→ Dataset entries:
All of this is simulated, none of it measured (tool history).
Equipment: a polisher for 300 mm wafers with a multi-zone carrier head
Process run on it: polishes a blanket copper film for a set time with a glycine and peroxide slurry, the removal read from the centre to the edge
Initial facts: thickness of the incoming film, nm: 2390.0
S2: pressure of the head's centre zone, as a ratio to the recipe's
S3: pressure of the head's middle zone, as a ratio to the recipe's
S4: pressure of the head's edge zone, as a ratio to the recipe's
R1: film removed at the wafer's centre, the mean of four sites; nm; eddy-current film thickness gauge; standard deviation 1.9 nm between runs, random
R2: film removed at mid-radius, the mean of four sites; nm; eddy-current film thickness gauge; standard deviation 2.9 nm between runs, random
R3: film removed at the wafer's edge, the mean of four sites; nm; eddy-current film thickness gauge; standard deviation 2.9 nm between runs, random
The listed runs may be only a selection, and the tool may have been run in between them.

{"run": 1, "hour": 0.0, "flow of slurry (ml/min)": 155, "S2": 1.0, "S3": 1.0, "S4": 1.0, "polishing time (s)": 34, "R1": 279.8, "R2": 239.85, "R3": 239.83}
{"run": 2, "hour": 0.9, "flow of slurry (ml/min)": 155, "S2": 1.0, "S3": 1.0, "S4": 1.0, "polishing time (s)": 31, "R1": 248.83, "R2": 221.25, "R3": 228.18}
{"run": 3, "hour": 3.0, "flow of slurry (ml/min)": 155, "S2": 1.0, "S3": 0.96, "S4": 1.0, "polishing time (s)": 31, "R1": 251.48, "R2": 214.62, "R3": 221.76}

→ Work task:
Return only the exact lines from the opening of the records through the line that contains "Initial facts: thickness", both included.

→ Your response:
All of this is simulated, none of it measured (tool history).
Equipment: a polisher for 300 mm wafers with a multi-zone carrier head
Process run on it: polishes a blanket copper film for a set time with a glycine and peroxide slurry, the removal read from the centre to the edge
Initial facts: thickness of the incoming film, nm: 2390.0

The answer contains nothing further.